# Work instruction
Beginning with the first line of the data below, set down each line exactly through the line that contains "S1: source power; W; normally 720".

# Dataset records
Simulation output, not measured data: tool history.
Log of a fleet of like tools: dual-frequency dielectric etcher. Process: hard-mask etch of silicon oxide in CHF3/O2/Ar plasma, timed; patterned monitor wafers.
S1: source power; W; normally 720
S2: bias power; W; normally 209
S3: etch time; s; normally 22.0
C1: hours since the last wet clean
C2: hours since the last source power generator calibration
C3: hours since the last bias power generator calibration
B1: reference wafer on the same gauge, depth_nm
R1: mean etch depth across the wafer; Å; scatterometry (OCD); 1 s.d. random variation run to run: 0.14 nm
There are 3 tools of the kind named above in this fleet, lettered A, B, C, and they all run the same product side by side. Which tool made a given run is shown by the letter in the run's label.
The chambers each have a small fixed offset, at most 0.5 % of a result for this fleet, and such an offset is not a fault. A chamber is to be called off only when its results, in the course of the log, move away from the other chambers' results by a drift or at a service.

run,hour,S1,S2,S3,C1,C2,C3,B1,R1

# Result
Simulation output, not measured data: tool history.
Log of a fleet of like tools: dual-frequency dielectric etcher. Process: hard-mask etch of silicon oxide in CHF3/O2/Ar plasma, timed; patterned monitor wafers.
S1: source power; W; normally 720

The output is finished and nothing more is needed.